* _Dataset entries_:
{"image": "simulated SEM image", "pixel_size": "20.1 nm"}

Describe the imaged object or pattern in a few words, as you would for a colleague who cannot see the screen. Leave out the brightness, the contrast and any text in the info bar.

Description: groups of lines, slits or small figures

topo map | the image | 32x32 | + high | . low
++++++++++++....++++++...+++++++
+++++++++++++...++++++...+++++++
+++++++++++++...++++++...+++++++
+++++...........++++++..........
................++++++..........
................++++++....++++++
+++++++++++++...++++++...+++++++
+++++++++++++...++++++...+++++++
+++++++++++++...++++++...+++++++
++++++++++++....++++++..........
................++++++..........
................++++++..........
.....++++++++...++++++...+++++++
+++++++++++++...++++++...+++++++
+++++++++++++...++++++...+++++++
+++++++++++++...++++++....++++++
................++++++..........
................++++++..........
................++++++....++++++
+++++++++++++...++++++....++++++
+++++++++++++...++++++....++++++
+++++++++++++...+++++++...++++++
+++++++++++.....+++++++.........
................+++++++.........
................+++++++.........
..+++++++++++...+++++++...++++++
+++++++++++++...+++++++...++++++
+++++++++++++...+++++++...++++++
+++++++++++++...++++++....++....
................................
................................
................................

* _Task item_: Write the opening line of the data above and every line after it, exactly, stopping once you have written the line with "Description: groups of".

* _Written reply_:
{"image": "simulated SEM image", "pixel_size": "20.1 nm"}

Describe the imaged object or pattern in a few words, as you would for a colleague who cannot see the screen. Leave out the brightness, the contrast and any text in the info bar.

Description: groups of lines, slits or small figures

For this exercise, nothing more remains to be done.